> **Work order**:
In the reply, include exactly the lines of the entries below from the first to the line with "- The distance", that line included.

> **Supplied data**:
------
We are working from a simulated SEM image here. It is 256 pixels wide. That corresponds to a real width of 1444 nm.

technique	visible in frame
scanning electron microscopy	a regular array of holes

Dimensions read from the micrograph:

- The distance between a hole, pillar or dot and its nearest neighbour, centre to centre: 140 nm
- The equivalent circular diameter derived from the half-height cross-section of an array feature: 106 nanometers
------

> **Your response**:
We are working from a simulated SEM image here. It is 256 pixels wide. That corresponds to a real width of 1444 nm.

technique	visible in frame
scanning electron microscopy	a regular array of holes

Dimensions read from the micrograph:

- The distance between a hole, pillar or dot and its nearest neighbour, centre to centre: 140 nm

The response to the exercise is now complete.